— Listed records —
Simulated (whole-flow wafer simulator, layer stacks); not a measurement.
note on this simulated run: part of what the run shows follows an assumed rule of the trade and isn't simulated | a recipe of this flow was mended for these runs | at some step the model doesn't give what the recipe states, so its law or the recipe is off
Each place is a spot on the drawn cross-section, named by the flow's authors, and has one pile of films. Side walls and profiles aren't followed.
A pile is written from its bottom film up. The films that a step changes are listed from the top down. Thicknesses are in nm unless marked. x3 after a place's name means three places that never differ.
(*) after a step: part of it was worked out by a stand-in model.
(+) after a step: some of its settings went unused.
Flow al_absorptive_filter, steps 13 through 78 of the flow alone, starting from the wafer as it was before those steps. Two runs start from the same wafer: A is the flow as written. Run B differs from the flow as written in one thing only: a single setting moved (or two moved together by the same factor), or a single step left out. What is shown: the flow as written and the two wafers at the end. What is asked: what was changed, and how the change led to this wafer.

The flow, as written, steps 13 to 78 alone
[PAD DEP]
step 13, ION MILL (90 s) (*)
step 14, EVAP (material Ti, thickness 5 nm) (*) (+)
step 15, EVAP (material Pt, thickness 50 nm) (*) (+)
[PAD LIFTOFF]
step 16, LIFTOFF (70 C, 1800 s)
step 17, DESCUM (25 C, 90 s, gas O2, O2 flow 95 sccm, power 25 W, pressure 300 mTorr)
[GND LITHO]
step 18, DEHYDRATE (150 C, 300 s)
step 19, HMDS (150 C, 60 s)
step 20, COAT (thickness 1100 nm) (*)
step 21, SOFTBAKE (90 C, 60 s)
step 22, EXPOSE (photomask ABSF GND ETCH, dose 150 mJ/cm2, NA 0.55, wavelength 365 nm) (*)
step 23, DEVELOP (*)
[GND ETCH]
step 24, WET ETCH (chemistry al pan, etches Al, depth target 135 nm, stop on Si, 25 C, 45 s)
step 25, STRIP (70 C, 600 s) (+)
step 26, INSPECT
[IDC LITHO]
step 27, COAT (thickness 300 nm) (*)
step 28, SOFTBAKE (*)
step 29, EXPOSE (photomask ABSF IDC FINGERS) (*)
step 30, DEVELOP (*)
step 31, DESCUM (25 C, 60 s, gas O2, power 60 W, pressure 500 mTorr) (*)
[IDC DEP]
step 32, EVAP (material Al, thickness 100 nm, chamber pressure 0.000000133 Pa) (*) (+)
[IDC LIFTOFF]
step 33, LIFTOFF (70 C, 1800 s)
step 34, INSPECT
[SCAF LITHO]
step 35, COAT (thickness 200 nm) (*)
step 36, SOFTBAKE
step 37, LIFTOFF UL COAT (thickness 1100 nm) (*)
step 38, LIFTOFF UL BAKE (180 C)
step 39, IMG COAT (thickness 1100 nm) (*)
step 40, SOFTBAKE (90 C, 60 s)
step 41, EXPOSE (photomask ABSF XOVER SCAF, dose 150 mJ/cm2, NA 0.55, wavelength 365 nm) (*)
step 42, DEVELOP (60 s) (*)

— Work task —
Using the material above, transcribe exactly the lines from the line with "step 24, WET" to the line with "step 41, EXPOSE"; both count, and nothing else goes in.

— Task response —
step 24, WET ETCH (chemistry al pan, etches Al, depth target 135 nm, stop on Si, 25 C, 45 s)
step 25, STRIP (70 C, 600 s) (+)
step 26, INSPECT
[IDC LITHO]
step 27, COAT (thickness 300 nm) (*)
step 28, SOFTBAKE (*)
step 29, EXPOSE (photomask ABSF IDC FINGERS) (*)
step 30, DEVELOP (*)
step 31, DESCUM (25 C, 60 s, gas O2, power 60 W, pressure 500 mTorr) (*)
[IDC DEP]
step 32, EVAP (material Al, thickness 100 nm, chamber pressure 0.000000133 Pa) (*) (+)
[IDC LIFTOFF]
step 33, LIFTOFF (70 C, 1800 s)
step 34, INSPECT
[SCAF LITHO]
step 35, COAT (thickness 200 nm) (*)
step 36, SOFTBAKE
step 37, LIFTOFF UL COAT (thickness 1100 nm) (*)
step 38, LIFTOFF UL BAKE (180 C)
step 39, IMG COAT (thickness 1100 nm) (*)
step 40, SOFTBAKE (90 C, 60 s)
step 41, EXPOSE (photomask ABSF XOVER SCAF, dose 150 mJ/cm2, NA 0.55, wavelength 365 nm) (*)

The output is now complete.